— RAW DATA —
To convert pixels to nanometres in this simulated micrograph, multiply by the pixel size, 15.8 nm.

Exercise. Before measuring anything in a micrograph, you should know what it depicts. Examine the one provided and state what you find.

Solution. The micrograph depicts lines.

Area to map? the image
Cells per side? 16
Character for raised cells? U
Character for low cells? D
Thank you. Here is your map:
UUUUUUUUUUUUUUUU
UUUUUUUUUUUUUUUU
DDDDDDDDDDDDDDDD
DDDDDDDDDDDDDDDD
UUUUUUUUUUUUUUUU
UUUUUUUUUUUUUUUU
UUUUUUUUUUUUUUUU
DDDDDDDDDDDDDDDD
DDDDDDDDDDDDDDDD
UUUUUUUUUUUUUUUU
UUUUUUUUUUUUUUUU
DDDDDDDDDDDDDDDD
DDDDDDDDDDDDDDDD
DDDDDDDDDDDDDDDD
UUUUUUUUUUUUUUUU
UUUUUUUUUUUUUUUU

— WORK REQUEST —
Transcribe every record above word for word.

— TASK ANSWER —
To convert pixels to nanometres in this simulated micrograph, multiply by the pixel size, 15.8 nm.

Exercise. Before measuring anything in a micrograph, you should know what it depicts. Examine the one provided and state what you find.

Solution. The micrograph depicts lines.

Area to map? the image
Cells per side? 16
Character for raised cells? U
Character for low cells? D
Thank you. Here is your map:
UUUUUUUUUUUUUUUU
UUUUUUUUUUUUUUUU
DDDDDDDDDDDDDDDD
DDDDDDDDDDDDDDDD
UUUUUUUUUUUUUUUU
UUUUUUUUUUUUUUUU
UUUUUUUUUUUUUUUU
DDDDDDDDDDDDDDDD
DDDDDDDDDDDDDDDD
UUUUUUUUUUUUUUUU
UUUUUUUUUUUUUUUU
DDDDDDDDDDDDDDDD
DDDDDDDDDDDDDDDD
DDDDDDDDDDDDDDDD
UUUUUUUUUUUUUUUU
UUUUUUUUUUUUUUUU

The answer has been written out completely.